Segment Start: Stored data

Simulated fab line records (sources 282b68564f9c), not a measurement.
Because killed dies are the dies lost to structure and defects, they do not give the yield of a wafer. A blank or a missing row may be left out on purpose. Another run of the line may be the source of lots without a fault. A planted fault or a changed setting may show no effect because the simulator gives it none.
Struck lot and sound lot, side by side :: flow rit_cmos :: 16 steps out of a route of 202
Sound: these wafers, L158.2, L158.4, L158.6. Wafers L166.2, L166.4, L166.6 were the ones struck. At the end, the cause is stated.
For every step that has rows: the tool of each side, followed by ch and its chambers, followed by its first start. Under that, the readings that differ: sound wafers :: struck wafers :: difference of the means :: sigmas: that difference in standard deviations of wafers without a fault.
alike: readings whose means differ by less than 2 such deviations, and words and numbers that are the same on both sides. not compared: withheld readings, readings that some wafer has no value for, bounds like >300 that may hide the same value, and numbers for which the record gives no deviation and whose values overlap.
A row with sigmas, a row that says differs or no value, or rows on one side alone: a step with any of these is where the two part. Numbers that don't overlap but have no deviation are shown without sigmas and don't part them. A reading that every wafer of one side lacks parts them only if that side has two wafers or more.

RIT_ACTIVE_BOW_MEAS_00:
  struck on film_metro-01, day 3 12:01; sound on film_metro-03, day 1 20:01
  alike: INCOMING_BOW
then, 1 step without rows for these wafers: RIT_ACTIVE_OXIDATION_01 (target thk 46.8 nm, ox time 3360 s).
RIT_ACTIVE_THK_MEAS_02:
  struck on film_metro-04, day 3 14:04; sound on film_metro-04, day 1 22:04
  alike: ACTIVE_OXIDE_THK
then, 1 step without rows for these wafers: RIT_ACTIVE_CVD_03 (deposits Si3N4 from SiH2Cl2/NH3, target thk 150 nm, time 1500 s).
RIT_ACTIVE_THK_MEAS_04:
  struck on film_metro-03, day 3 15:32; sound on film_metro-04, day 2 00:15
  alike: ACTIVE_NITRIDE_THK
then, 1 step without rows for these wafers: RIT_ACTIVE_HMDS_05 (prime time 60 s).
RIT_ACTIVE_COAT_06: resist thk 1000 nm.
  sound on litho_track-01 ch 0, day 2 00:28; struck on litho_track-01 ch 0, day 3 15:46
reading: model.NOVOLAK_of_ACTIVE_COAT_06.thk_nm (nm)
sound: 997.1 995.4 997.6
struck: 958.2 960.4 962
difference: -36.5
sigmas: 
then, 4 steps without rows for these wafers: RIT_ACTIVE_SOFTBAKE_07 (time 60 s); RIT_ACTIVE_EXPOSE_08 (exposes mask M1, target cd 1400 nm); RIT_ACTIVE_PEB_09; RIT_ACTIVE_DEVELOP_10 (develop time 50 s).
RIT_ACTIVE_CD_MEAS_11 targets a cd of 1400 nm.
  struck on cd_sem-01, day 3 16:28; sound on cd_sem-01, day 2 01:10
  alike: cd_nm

Segment End: Stored data

▶ Action item: From the first line of the listing above through the line that contains "struck on film_metro-03, day", set down each line without alteration, and nothing else.

▶ Your response:
Simulated fab line records (sources 282b68564f9c), not a measurement.
Because killed dies are the dies lost to structure and defects, they do not give the yield of a wafer. A blank or a missing row may be left out on purpose. Another run of the line may be the source of lots without a fault. A planted fault or a changed setting may show no effect because the simulator gives it none.
Struck lot and sound lot, side by side :: flow rit_cmos :: 16 steps out of a route of 202
Sound: these wafers, L158.2, L158.4, L158.6. Wafers L166.2, L166.4, L166.6 were the ones struck. At the end, the cause is stated.
For every step that has rows: the tool of each side, followed by ch and its chambers, followed by its first start. Under that, the readings that differ: sound wafers :: struck wafers :: difference of the means :: sigmas: that difference in standard deviations of wafers without a fault.
alike: readings whose means differ by less than 2 such deviations, and words and numbers that are the same on both sides. not compared: withheld readings, readings that some wafer has no value for, bounds like >300 that may hide the same value, and numbers for which the record gives no deviation and whose values overlap.
A row with sigmas, a row that says differs or no value, or rows on one side alone: a step with any of these is where the two part. Numbers that don't overlap but have no deviation are shown without sigmas and don't part them. A reading that every wafer of one side lacks parts them only if that side has two wafers or more.

RIT_ACTIVE_BOW_MEAS_00:
  struck on film_metro-01, day 3 12:01; sound on film_metro-03, day 1 20:01
  alike: INCOMING_BOW
then, 1 step without rows for these wafers: RIT_ACTIVE_OXIDATION_01 (target thk 46.8 nm, ox time 3360 s).
RIT_ACTIVE_THK_MEAS_02:
  struck on film_metro-04, day 3 14:04; sound on film_metro-04, day 1 22:04
  alike: ACTIVE_OXIDE_THK
then, 1 step without rows for these wafers: RIT_ACTIVE_CVD_03 (deposits Si3N4 from SiH2Cl2/NH3, target thk 150 nm, time 1500 s).
RIT_ACTIVE_THK_MEAS_04:
  struck on film_metro-03, day 3 15:32; sound on film_metro-04, day 2 00:15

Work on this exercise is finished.